Work item
Quote every entry word for word.

Data for analysis
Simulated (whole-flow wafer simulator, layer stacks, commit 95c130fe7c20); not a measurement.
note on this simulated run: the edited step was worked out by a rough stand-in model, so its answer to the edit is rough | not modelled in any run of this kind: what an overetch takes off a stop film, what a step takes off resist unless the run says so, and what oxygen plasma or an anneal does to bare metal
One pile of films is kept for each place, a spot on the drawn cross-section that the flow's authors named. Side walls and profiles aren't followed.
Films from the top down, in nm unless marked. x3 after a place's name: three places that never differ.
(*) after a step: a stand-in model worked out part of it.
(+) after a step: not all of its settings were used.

Written response
Simulated (whole-flow wafer simulator, layer stacks, commit 95c130fe7c20); not a measurement.
note on this simulated run: the edited step was worked out by a rough stand-in model, so its answer to the edit is rough | not modelled in any run of this kind: what an overetch takes off a stop film, what a step takes off resist unless the run says so, and what oxygen plasma or an anneal does to bare metal
One pile of films is kept for each place, a spot on the drawn cross-section that the flow's authors named. Side walls and profiles aren't followed.
Films from the top down, in nm unless marked. x3 after a place's name: three places that never differ.
(*) after a step: a stand-in model worked out part of it.
(+) after a step: not all of its settings were used.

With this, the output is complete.